- WORK INSTRUCTION
For this exercise, restate the records word for word.

■ ■ ■ ■ ■ ■ ■
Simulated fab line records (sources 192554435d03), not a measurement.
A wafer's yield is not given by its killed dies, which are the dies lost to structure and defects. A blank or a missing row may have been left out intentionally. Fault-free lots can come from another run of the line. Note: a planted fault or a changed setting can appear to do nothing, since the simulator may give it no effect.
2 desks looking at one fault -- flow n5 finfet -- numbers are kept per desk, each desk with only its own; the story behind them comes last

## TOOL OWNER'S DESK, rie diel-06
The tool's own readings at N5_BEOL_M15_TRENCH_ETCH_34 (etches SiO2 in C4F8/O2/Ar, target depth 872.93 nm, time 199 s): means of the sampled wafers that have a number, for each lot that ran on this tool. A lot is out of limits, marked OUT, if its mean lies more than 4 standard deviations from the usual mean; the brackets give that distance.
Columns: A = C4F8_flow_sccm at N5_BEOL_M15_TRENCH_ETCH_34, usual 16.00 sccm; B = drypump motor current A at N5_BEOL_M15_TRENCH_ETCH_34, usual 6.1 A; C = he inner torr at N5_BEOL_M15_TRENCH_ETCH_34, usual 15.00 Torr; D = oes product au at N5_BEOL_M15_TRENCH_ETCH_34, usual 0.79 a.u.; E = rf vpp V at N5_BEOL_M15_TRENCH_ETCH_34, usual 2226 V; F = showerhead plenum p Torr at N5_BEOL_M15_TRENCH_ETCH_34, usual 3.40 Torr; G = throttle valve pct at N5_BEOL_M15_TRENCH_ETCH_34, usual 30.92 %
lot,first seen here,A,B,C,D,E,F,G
■ ■ ■ ■ ■ ■ ■

- EXERCISE OUTPUT
Simulated fab line records (sources 192554435d03), not a measurement.
A wafer's yield is not given by its killed dies, which are the dies lost to structure and defects. A blank or a missing row may have been left out intentionally. Fault-free lots can come from another run of the line. Note: a planted fault or a changed setting can appear to do nothing, since the simulator may give it no effect.
2 desks looking at one fault -- flow n5 finfet -- numbers are kept per desk, each desk with only its own; the story behind them comes last

## TOOL OWNER'S DESK, rie diel-06
The tool's own readings at N5_BEOL_M15_TRENCH_ETCH_34 (etches SiO2 in C4F8/O2/Ar, target depth 872.93 nm, time 199 s): means of the sampled wafers that have a number, for each lot that ran on this tool. A lot is out of limits, marked OUT, if its mean lies more than 4 standard deviations from the usual mean; the brackets give that distance.
Columns: A = C4F8_flow_sccm at N5_BEOL_M15_TRENCH_ETCH_34, usual 16.00 sccm; B = drypump motor current A at N5_BEOL_M15_TRENCH_ETCH_34, usual 6.1 A; C = he inner torr at N5_BEOL_M15_TRENCH_ETCH_34, usual 15.00 Torr; D = oes product au at N5_BEOL_M15_TRENCH_ETCH_34, usual 0.79 a.u.; E = rf vpp V at N5_BEOL_M15_TRENCH_ETCH_34, usual 2226 V; F = showerhead plenum p Torr at N5_BEOL_M15_TRENCH_ETCH_34, usual 3.40 Torr; G = throttle valve pct at N5_BEOL_M15_TRENCH_ETCH_34, usual 30.92 %
lot,first seen here,A,B,C,D,E,F,G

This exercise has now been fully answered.